◆ Work request:
Every line of the material below should be retyped exactly.

── Dataset excerpts

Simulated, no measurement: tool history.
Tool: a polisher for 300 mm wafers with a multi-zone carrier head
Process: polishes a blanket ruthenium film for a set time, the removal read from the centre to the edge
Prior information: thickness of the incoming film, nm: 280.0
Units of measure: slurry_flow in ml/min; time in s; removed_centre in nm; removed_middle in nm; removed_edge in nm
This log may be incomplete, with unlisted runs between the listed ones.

────

◆ Task output:
Simulated, no measurement: tool history.
Tool: a polisher for 300 mm wafers with a multi-zone carrier head
Process: polishes a blanket ruthenium film for a set time, the removal read from the centre to the edge
Prior information: thickness of the incoming film, nm: 280.0
Units of measure: slurry_flow in ml/min; time in s; removed_centre in nm; removed_middle in nm; removed_edge in nm
This log may be incomplete, with unlisted runs between the listed ones.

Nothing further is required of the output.